_Activity_.
From the first line of the records down to the one that holds "0000000011110000", transcribe each line exactly and add nothing.

_Supplied material_.
======

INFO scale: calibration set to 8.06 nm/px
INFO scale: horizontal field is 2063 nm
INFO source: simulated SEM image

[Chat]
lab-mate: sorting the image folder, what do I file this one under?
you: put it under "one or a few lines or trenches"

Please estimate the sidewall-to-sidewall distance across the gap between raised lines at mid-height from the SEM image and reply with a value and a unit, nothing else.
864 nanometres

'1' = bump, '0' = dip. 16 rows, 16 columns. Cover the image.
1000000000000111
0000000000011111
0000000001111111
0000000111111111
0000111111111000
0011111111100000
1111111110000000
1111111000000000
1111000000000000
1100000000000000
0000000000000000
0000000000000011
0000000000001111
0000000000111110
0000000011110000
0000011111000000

======

_Exercise answer_.
INFO scale: calibration set to 8.06 nm/px
INFO scale: horizontal field is 2063 nm
INFO source: simulated SEM image

[Chat]
lab-mate: sorting the image folder, what do I file this one under?
you: put it under "one or a few lines or trenches"

Please estimate the sidewall-to-sidewall distance across the gap between raised lines at mid-height from the SEM image and reply with a value and a unit, nothing else.
864 nanometres

'1' = bump, '0' = dip. 16 rows, 16 columns. Cover the image.
1000000000000111
0000000000011111
0000000001111111
0000000111111111
0000111111111000
0011111111100000
1111111110000000
1111111000000000
1111000000000000
1100000000000000
0000000000000000
0000000000000011
0000000000001111
0000000000111110
0000000011110000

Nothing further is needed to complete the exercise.